» Provided data:
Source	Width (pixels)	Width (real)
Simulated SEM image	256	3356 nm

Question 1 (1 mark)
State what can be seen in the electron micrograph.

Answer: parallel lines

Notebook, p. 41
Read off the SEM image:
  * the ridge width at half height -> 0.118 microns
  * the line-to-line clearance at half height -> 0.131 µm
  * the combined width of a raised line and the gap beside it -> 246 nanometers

» Exercise: Please output exactly the lines between the one holding "Question 1 (1 mark)" and the one holding "-> 0.131 µm" in the records above, inclusive, and nothing more.

» Written reply:
Question 1 (1 mark)
State what can be seen in the electron micrograph.

Answer: parallel lines

Notebook, p. 41
Read off the SEM image:
  * the ridge width at half height -> 0.118 microns
  * the line-to-line clearance at half height -> 0.131 µm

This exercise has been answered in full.